•••••
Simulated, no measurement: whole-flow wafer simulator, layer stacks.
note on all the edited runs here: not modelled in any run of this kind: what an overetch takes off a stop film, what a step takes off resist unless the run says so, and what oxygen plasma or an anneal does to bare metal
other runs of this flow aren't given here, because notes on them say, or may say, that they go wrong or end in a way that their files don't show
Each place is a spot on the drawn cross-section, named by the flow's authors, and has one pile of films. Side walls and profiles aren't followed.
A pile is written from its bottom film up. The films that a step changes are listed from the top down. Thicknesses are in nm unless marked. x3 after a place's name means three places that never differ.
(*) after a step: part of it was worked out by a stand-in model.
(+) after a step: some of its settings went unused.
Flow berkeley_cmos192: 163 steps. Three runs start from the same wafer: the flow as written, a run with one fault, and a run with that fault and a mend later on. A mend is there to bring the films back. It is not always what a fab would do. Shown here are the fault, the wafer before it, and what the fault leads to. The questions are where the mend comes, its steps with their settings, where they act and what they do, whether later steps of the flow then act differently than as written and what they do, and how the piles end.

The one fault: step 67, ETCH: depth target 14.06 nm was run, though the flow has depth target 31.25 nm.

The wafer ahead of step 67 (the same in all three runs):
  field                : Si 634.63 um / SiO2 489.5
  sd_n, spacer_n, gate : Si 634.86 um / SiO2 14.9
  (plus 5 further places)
•••••

▶ REQUIREMENT: Repeat the material above in full. Change no word.

▶ WRITTEN ANSWER:
Simulated, no measurement: whole-flow wafer simulator, layer stacks.
note on all the edited runs here: not modelled in any run of this kind: what an overetch takes off a stop film, what a step takes off resist unless the run says so, and what oxygen plasma or an anneal does to bare metal
other runs of this flow aren't given here, because notes on them say, or may say, that they go wrong or end in a way that their files don't show
Each place is a spot on the drawn cross-section, named by the flow's authors, and has one pile of films. Side walls and profiles aren't followed.
A pile is written from its bottom film up. The films that a step changes are listed from the top down. Thicknesses are in nm unless marked. x3 after a place's name means three places that never differ.
(*) after a step: part of it was worked out by a stand-in model.
(+) after a step: some of its settings went unused.
Flow berkeley_cmos192: 163 steps. Three runs start from the same wafer: the flow as written, a run with one fault, and a run with that fault and a mend later on. A mend is there to bring the films back. It is not always what a fab would do. Shown here are the fault, the wafer before it, and what the fault leads to. The questions are where the mend comes, its steps with their settings, where they act and what they do, whether later steps of the flow then act differently than as written and what they do, and how the piles end.

The one fault: step 67, ETCH: depth target 14.06 nm was run, though the flow has depth target 31.25 nm.

The wafer ahead of step 67 (the same in all three runs):
  field                : Si 634.63 um / SiO2 489.5
  sd_n, spacer_n, gate : Si 634.86 um / SiO2 14.9
  (plus 5 further places)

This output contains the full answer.